• [WORK REQUEST]: The response should consist of the records, reproduced exactly.

• [EXTRACTED MATERIAL]:
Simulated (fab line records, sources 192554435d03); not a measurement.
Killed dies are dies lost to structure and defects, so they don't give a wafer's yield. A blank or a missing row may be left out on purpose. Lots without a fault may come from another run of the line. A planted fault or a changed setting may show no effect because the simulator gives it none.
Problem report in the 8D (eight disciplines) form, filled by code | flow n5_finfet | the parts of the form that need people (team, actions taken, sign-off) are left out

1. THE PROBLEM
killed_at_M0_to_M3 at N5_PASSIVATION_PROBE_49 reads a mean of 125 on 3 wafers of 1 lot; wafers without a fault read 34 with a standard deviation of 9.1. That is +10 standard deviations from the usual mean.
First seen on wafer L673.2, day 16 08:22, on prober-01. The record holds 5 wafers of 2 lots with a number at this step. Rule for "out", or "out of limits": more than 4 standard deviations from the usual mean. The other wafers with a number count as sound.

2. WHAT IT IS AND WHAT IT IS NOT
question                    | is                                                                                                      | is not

• [TASK OUTPUT]:
Simulated (fab line records, sources 192554435d03); not a measurement.
Killed dies are dies lost to structure and defects, so they don't give a wafer's yield. A blank or a missing row may be left out on purpose. Lots without a fault may come from another run of the line. A planted fault or a changed setting may show no effect because the simulator gives it none.
Problem report in the 8D (eight disciplines) form, filled by code | flow n5_finfet | the parts of the form that need people (team, actions taken, sign-off) are left out

1. THE PROBLEM
killed_at_M0_to_M3 at N5_PASSIVATION_PROBE_49 reads a mean of 125 on 3 wafers of 1 lot; wafers without a fault read 34 with a standard deviation of 9.1. That is +10 standard deviations from the usual mean.
First seen on wafer L673.2, day 16 08:22, on prober-01. The record holds 5 wafers of 2 lots with a number at this step. Rule for "out", or "out of limits": more than 4 standard deviations from the usual mean. The other wafers with a number count as sound.

2. WHAT IT IS AND WHAT IT IS NOT
question                    | is                                                                                                      | is not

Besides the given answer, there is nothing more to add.